**Extracted entries:**
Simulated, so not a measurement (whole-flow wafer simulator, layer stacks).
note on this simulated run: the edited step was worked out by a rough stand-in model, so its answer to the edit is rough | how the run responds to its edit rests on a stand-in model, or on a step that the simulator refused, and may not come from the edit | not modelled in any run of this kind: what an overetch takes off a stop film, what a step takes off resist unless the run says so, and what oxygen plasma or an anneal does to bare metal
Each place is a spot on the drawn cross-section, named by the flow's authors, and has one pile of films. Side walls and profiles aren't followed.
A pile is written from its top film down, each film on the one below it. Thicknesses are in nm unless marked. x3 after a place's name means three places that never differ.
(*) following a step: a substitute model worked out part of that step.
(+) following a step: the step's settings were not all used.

**Action item:** Could you write out all of the data again, exactly as given?

**Exercise result:**
Simulated, so not a measurement (whole-flow wafer simulator, layer stacks).
note on this simulated run: the edited step was worked out by a rough stand-in model, so its answer to the edit is rough | how the run responds to its edit rests on a stand-in model, or on a step that the simulator refused, and may not come from the edit | not modelled in any run of this kind: what an overetch takes off a stop film, what a step takes off resist unless the run says so, and what oxygen plasma or an anneal does to bare metal
Each place is a spot on the drawn cross-section, named by the flow's authors, and has one pile of films. Side walls and profiles aren't followed.
A pile is written from its top film down, each film on the one below it. Thicknesses are in nm unless marked. x3 after a place's name means three places that never differ.
(*) following a step: a substitute model worked out part of that step.
(+) following a step: the step's settings were not all used.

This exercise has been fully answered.